#### The data ####

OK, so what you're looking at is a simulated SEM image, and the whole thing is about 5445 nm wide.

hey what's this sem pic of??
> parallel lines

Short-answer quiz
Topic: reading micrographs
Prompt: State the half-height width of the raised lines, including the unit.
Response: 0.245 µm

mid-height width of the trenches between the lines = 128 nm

####

Set down, from the entries above, exactly the lines from the one with "Topic: reading micrographs" up to and including the one with "Response: 0.245 µm", and no other lines.

◆ **Reply**
Topic: reading micrographs
Prompt: State the half-height width of the raised lines, including the unit.
Response: 0.245 µm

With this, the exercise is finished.